Write out, from the entries below, exactly the lines that run between the lines holding "L528;day 9 16:02;prober-02;36.1" and "L536;day 11 23:07;prober-02;38.2", inclusive, and stop there.

Start of Stored data

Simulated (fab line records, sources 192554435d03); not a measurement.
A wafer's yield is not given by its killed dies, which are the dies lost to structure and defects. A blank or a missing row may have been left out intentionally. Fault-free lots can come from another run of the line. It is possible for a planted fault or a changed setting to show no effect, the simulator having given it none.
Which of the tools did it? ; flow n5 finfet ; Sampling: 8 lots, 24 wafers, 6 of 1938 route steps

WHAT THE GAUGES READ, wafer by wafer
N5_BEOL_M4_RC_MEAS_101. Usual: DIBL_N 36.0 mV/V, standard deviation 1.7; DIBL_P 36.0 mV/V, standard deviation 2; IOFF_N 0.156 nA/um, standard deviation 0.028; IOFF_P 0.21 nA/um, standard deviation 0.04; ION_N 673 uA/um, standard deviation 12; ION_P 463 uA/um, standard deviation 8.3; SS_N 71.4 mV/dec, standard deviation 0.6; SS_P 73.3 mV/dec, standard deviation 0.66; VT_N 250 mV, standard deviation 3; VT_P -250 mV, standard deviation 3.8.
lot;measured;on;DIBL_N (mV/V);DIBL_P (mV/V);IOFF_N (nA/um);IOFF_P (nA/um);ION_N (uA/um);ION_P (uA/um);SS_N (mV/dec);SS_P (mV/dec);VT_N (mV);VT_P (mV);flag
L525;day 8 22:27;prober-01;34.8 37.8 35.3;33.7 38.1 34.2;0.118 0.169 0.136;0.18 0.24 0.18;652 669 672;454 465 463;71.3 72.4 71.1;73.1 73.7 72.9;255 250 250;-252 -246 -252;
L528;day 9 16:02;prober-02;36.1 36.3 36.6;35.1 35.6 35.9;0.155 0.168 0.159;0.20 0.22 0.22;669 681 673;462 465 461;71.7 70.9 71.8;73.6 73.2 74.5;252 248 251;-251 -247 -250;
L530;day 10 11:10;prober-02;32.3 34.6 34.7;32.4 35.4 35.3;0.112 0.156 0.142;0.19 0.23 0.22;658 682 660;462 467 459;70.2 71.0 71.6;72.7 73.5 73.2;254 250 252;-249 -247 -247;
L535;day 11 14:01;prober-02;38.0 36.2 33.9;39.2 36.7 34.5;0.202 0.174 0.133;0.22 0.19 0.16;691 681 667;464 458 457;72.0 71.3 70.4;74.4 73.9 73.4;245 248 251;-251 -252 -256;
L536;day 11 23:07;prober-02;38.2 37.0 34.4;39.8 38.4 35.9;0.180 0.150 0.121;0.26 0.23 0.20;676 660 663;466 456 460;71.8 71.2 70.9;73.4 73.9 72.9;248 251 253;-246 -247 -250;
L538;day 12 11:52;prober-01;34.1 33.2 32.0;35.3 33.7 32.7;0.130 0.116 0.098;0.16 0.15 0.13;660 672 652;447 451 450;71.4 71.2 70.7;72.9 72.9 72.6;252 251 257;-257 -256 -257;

End of Stored data

#### Written reply:
L528;day 9 16:02;prober-02;36.1 36.3 36.6;35.1 35.6 35.9;0.155 0.168 0.159;0.20 0.22 0.22;669 681 673;462 465 461;71.7 70.9 71.8;73.6 73.2 74.5;252 248 251;-251 -247 -250;
L530;day 10 11:10;prober-02;32.3 34.6 34.7;32.4 35.4 35.3;0.112 0.156 0.142;0.19 0.23 0.22;658 682 660;462 467 459;70.2 71.0 71.6;72.7 73.5 73.2;254 250 252;-249 -247 -247;
L535;day 11 14:01;prober-02;38.0 36.2 33.9;39.2 36.7 34.5;0.202 0.174 0.133;0.22 0.19 0.16;691 681 667;464 458 457;72.0 71.3 70.4;74.4 73.9 73.4;245 248 251;-251 -252 -256;
L536;day 11 23:07;prober-02;38.2 37.0 34.4;39.8 38.4 35.9;0.180 0.150 0.121;0.26 0.23 0.20;676 660 663;466 456 460;71.8 71.2 70.9;73.4 73.9 72.9;248 251 253;-246 -247 -250;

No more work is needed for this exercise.